**Activity:** In the entries below, which lines run from the one containing "It is cross-section" to the one containing "On any step"? Copy exactly those lines, ends included, and no others.

Top of Supplied entries

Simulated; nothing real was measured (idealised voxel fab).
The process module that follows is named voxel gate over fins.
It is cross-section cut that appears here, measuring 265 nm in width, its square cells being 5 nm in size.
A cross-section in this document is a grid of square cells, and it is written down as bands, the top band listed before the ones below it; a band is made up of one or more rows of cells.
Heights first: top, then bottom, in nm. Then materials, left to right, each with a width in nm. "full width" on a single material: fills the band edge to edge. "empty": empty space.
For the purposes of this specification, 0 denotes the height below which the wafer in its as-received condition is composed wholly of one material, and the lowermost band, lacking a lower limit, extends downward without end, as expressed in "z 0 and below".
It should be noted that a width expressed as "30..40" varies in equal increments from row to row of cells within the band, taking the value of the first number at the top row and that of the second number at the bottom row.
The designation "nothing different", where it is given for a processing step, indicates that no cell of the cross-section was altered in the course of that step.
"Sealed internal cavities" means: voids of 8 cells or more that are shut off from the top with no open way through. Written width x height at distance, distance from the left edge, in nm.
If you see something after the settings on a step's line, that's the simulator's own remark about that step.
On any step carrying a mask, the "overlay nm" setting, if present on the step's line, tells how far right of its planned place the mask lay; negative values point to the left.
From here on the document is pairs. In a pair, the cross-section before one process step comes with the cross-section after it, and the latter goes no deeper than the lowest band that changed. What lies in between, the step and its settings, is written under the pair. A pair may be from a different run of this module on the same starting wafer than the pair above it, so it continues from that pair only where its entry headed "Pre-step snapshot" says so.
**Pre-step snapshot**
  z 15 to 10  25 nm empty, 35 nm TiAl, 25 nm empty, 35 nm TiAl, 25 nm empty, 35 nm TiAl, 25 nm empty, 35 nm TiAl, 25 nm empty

Bottom of Supplied entries

**Exercise answer:**
It is cross-section cut that appears here, measuring 265 nm in width, its square cells being 5 nm in size.
A cross-section in this document is a grid of square cells, and it is written down as bands, the top band listed before the ones below it; a band is made up of one or more rows of cells.
Heights first: top, then bottom, in nm. Then materials, left to right, each with a width in nm. "full width" on a single material: fills the band edge to edge. "empty": empty space.
For the purposes of this specification, 0 denotes the height below which the wafer in its as-received condition is composed wholly of one material, and the lowermost band, lacking a lower limit, extends downward without end, as expressed in "z 0 and below".
It should be noted that a width expressed as "30..40" varies in equal increments from row to row of cells within the band, taking the value of the first number at the top row and that of the second number at the bottom row.
The designation "nothing different", where it is given for a processing step, indicates that no cell of the cross-section was altered in the course of that step.
"Sealed internal cavities" means: voids of 8 cells or more that are shut off from the top with no open way through. Written width x height at distance, distance from the left edge, in nm.
If you see something after the settings on a step's line, that's the simulator's own remark about that step.
On any step carrying a mask, the "overlay nm" setting, if present on the step's line, tells how far right of its planned place the mask lay; negative values point to the left.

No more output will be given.